── Data for review

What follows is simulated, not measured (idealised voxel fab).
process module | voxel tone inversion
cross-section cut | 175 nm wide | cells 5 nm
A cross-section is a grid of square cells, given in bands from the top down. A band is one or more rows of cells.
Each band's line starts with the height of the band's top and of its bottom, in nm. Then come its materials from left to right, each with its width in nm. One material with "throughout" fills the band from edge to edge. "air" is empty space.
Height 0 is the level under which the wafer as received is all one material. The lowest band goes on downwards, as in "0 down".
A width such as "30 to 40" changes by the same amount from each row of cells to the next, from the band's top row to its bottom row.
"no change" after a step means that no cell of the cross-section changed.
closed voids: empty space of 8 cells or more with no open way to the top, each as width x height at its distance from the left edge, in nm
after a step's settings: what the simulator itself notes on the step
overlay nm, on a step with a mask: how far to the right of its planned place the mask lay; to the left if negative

────

* [Assignment]: Please give back every line of the listing exactly as it stands.

* [Expected answer]:
What follows is simulated, not measured (idealised voxel fab).
process module | voxel tone inversion
cross-section cut | 175 nm wide | cells 5 nm
A cross-section is a grid of square cells, given in bands from the top down. A band is one or more rows of cells.
Each band's line starts with the height of the band's top and of its bottom, in nm. Then come its materials from left to right, each with its width in nm. One material with "throughout" fills the band from edge to edge. "air" is empty space.
Height 0 is the level under which the wafer as received is all one material. The lowest band goes on downwards, as in "0 down".
A width such as "30 to 40" changes by the same amount from each row of cells to the next, from the band's top row to its bottom row.
"no change" after a step means that no cell of the cross-section changed.
closed voids: empty space of 8 cells or more with no open way to the top, each as width x height at its distance from the left edge, in nm
after a step's settings: what the simulator itself notes on the step
overlay nm, on a step with a mask: how far to the right of its planned place the mask lay; to the left if negative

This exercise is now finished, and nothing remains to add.